— Required action —
Using the material below, print the line that contains "Columns: A = beam-energy-keV", the line that contains "What the gauges", and every line in between, exactly and nothing else.

* * * * * * *

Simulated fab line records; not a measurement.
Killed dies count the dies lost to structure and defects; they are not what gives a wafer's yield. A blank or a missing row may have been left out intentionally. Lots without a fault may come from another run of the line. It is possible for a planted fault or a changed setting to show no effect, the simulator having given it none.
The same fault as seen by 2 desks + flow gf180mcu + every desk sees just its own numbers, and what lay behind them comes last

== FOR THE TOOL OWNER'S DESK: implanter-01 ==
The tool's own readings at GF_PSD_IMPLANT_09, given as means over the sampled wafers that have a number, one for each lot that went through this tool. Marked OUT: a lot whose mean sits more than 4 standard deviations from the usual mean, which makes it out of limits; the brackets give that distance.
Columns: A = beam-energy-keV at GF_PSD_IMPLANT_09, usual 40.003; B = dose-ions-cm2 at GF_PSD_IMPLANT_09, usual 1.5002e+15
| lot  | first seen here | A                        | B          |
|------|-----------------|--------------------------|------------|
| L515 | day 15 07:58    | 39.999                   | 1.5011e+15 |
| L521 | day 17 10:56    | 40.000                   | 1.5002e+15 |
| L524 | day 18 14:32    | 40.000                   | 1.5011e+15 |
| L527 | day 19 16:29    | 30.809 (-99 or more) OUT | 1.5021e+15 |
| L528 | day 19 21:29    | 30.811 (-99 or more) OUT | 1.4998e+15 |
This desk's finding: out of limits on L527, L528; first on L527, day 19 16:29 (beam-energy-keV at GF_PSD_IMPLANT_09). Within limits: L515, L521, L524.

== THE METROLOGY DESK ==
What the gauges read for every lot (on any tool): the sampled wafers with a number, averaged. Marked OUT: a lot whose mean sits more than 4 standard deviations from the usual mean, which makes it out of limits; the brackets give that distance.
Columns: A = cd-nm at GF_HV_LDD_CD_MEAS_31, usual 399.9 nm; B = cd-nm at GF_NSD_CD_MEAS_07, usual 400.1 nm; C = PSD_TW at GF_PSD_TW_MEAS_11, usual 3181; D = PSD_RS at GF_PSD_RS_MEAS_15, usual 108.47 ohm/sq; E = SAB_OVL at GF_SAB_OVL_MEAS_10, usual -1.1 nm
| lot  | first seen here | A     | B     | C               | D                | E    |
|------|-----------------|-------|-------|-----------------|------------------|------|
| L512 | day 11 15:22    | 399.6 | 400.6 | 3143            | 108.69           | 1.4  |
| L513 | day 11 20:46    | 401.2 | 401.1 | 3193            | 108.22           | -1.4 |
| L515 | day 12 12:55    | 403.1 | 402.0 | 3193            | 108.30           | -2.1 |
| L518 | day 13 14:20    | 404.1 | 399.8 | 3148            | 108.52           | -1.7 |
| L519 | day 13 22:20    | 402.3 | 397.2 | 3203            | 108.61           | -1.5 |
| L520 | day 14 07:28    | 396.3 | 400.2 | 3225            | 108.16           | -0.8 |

* * * * * * *

— Exercise answer —
Columns: A = beam-energy-keV at GF_PSD_IMPLANT_09, usual 40.003; B = dose-ions-cm2 at GF_PSD_IMPLANT_09, usual 1.5002e+15
| lot  | first seen here | A                        | B          |
|------|-----------------|--------------------------|------------|
| L515 | day 15 07:58    | 39.999                   | 1.5011e+15 |
| L521 | day 17 10:56    | 40.000                   | 1.5002e+15 |
| L524 | day 18 14:32    | 40.000                   | 1.5011e+15 |
| L527 | day 19 16:29    | 30.809 (-99 or more) OUT | 1.5021e+15 |
| L528 | day 19 21:29    | 30.811 (-99 or more) OUT | 1.4998e+15 |
This desk's finding: out of limits on L527, L528; first on L527, day 19 16:29 (beam-energy-keV at GF_PSD_IMPLANT_09). Within limits: L515, L521, L524.

== THE METROLOGY DESK ==
What the gauges read for every lot (on any tool): the sampled wafers with a number, averaged. Marked OUT: a lot whose mean sits more than 4 standard deviations from the usual mean, which makes it out of limits; the brackets give that distance.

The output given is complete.